**PROVIDED RECORDS:**
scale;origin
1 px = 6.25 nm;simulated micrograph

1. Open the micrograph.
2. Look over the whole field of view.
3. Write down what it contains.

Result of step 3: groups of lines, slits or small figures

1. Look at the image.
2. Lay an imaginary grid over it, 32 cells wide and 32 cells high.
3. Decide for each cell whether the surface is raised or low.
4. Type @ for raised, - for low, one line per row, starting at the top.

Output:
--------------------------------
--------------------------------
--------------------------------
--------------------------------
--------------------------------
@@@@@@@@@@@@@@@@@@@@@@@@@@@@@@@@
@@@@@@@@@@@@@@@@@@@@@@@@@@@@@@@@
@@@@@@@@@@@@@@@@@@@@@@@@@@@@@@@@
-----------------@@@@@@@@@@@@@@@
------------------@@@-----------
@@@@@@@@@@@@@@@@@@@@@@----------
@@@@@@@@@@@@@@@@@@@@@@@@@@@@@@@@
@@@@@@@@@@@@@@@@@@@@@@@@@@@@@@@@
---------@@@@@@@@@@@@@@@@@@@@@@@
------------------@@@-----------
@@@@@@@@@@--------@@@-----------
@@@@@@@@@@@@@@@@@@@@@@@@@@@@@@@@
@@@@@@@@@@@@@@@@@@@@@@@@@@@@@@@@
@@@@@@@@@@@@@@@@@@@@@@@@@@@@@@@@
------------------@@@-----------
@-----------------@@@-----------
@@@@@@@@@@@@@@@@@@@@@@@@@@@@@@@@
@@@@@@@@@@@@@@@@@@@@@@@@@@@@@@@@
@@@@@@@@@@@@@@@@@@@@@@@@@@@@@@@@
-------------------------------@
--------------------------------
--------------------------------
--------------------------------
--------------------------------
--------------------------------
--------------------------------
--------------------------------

**ASSIGNMENT:** Output must consist only of the listing's lines from the first through the line with "1. Look at the image.", reproduced word for word.

**EXERCISE RESULT:**
scale;origin
1 px = 6.25 nm;simulated micrograph

1. Open the micrograph.
2. Look over the whole field of view.
3. Write down what it contains.

Result of step 3: groups of lines, slits or small figures

1. Look at the image.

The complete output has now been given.